#### [Dataset extract]
Content starts

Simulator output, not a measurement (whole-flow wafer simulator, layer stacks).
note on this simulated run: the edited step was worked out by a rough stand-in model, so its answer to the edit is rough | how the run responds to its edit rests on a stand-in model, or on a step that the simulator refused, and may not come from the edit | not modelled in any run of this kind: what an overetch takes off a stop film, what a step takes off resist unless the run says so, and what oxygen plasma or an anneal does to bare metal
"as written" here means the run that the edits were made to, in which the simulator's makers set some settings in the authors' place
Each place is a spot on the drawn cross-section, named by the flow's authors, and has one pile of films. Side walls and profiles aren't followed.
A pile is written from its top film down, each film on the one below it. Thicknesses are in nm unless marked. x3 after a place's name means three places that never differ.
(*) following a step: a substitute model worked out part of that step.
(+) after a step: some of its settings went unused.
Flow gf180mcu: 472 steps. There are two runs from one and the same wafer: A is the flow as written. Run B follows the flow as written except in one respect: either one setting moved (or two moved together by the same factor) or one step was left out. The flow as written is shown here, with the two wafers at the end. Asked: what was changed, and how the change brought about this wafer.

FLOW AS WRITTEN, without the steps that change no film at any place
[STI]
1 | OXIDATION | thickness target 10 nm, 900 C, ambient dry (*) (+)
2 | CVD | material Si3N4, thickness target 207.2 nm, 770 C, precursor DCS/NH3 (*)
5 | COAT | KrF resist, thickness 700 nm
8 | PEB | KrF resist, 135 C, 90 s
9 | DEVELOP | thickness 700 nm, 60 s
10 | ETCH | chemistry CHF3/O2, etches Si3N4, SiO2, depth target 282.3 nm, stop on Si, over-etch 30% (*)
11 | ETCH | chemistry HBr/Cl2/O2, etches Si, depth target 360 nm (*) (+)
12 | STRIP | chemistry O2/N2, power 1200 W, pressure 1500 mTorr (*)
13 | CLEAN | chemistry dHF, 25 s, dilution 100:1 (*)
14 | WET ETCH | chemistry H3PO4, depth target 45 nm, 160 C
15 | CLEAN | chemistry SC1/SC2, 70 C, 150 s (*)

Content ends

#### [Required action]
Extract the lines of the preceding material that run from the line with "(+) after a" through the line with "9 | DEVELOP | thickness 700 nm, 60 s", inclusive, reproducing them exactly and adding nothing.

#### [Answer space]
(+) after a step: some of its settings went unused.
Flow gf180mcu: 472 steps. There are two runs from one and the same wafer: A is the flow as written. Run B follows the flow as written except in one respect: either one setting moved (or two moved together by the same factor) or one step was left out. The flow as written is shown here, with the two wafers at the end. Asked: what was changed, and how the change brought about this wafer.

FLOW AS WRITTEN, without the steps that change no film at any place
[STI]
1 | OXIDATION | thickness target 10 nm, 900 C, ambient dry (*) (+)
2 | CVD | material Si3N4, thickness target 207.2 nm, 770 C, precursor DCS/NH3 (*)
5 | COAT | KrF resist, thickness 700 nm
8 | PEB | KrF resist, 135 C, 90 s
9 | DEVELOP | thickness 700 nm, 60 s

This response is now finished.